Work request
From the first line to the last, print the data exactly as written.

'''

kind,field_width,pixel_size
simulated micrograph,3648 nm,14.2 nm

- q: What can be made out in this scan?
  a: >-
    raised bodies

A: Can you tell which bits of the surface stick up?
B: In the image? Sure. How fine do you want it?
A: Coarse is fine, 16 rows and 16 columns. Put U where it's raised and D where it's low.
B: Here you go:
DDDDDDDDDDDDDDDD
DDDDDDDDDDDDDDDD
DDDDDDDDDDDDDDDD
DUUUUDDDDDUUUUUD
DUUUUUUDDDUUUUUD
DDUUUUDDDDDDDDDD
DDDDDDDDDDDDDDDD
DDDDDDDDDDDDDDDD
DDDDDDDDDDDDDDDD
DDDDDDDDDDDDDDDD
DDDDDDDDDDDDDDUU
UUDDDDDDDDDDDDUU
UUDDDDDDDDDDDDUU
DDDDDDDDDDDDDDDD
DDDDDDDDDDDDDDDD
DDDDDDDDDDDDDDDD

'''

Task response
kind,field_width,pixel_size
simulated micrograph,3648 nm,14.2 nm

- q: What can be made out in this scan?
  a: >-
    raised bodies

A: Can you tell which bits of the surface stick up?
B: In the image? Sure. How fine do you want it?
A: Coarse is fine, 16 rows and 16 columns. Put U where it's raised and D where it's low.
B: Here you go:
DDDDDDDDDDDDDDDD
DDDDDDDDDDDDDDDD
DDDDDDDDDDDDDDDD
DUUUUDDDDDUUUUUD
DUUUUUUDDDUUUUUD
DDUUUUDDDDDDDDDD
DDDDDDDDDDDDDDDD
DDDDDDDDDDDDDDDD
DDDDDDDDDDDDDDDD
DDDDDDDDDDDDDDDD
DDDDDDDDDDDDDDUU
UUDDDDDDDDDDDDUU
UUDDDDDDDDDDDDUU
DDDDDDDDDDDDDDDD
DDDDDDDDDDDDDDDD
DDDDDDDDDDDDDDDD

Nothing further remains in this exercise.